### Data for review
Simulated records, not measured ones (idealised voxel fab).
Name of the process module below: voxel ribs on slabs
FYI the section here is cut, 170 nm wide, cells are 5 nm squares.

### Assigned task
Retype the whole listing above, line for line and exactly.

### Exercise solution
Simulated records, not measured ones (idealised voxel fab).
Name of the process module below: voxel ribs on slabs
FYI the section here is cut, 170 nm wide, cells are 5 nm squares.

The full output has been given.